-- Data under study follows --

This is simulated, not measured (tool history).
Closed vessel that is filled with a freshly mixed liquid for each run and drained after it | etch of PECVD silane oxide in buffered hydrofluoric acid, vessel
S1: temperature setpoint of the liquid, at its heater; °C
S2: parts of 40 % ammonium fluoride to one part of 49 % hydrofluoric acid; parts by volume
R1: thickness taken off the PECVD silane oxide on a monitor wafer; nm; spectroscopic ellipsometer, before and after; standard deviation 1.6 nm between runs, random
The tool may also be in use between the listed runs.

-- Data under study concluded --

▶ Work order
Return the whole of the data, character for character.

▶ Exercise output
This is simulated, not measured (tool history).
Closed vessel that is filled with a freshly mixed liquid for each run and drained after it | etch of PECVD silane oxide in buffered hydrofluoric acid, vessel
S1: temperature setpoint of the liquid, at its heater; °C
S2: parts of 40 % ammonium fluoride to one part of 49 % hydrofluoric acid; parts by volume
R1: thickness taken off the PECVD silane oxide on a monitor wafer; nm; spectroscopic ellipsometer, before and after; standard deviation 1.6 nm between runs, random
The tool may also be in use between the listed runs.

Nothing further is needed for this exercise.